** DATA EXTRACT follows **

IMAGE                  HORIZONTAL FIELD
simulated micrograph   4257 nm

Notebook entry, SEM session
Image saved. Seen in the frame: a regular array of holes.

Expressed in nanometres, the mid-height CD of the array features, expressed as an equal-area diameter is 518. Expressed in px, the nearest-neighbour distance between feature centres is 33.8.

** End of DATA EXTRACT **

■ ASSIGNMENT
Print the whole listing again, exactly.

■ EXERCISE RESPONSE
IMAGE                  HORIZONTAL FIELD
simulated micrograph   4257 nm

Notebook entry, SEM session
Image saved. Seen in the frame: a regular array of holes.

Expressed in nanometres, the mid-height CD of the array features, expressed as an equal-area diameter is 518. Expressed in px, the nearest-neighbour distance between feature centres is 33.8.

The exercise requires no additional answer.